ASSIGNMENT: Please reproduce the full listing exactly, with nothing added.

GIVEN RECORDS:
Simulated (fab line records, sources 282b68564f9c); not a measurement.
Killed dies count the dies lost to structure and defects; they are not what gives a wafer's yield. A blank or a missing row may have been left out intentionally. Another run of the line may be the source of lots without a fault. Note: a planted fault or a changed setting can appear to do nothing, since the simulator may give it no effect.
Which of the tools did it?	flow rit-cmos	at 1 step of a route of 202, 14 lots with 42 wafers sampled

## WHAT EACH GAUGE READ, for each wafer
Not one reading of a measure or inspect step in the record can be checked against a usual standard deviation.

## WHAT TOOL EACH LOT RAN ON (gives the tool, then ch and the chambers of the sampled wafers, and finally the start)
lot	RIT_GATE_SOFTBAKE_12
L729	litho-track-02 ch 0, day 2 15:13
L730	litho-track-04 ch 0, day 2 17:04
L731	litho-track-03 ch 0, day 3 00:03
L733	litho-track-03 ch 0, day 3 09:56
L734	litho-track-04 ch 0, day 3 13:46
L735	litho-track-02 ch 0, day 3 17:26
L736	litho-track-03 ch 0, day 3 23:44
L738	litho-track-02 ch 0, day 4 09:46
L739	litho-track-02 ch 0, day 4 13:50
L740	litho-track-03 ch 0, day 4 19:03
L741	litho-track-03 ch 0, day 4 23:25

WRITTEN RESPONSE:
Simulated (fab line records, sources 282b68564f9c); not a measurement.
Killed dies count the dies lost to structure and defects; they are not what gives a wafer's yield. A blank or a missing row may have been left out intentionally. Another run of the line may be the source of lots without a fault. Note: a planted fault or a changed setting can appear to do nothing, since the simulator may give it no effect.
Which of the tools did it?	flow rit-cmos	at 1 step of a route of 202, 14 lots with 42 wafers sampled

## WHAT EACH GAUGE READ, for each wafer
Not one reading of a measure or inspect step in the record can be checked against a usual standard deviation.

## WHAT TOOL EACH LOT RAN ON (gives the tool, then ch and the chambers of the sampled wafers, and finally the start)
lot	RIT_GATE_SOFTBAKE_12
L729	litho-track-02 ch 0, day 2 15:13
L730	litho-track-04 ch 0, day 2 17:04
L731	litho-track-03 ch 0, day 3 00:03
L733	litho-track-03 ch 0, day 3 09:56
L734	litho-track-04 ch 0, day 3 13:46
L735	litho-track-02 ch 0, day 3 17:26
L736	litho-track-03 ch 0, day 3 23:44
L738	litho-track-02 ch 0, day 4 09:46
L739	litho-track-02 ch 0, day 4 13:50
L740	litho-track-03 ch 0, day 4 19:03
L741	litho-track-03 ch 0, day 4 23:25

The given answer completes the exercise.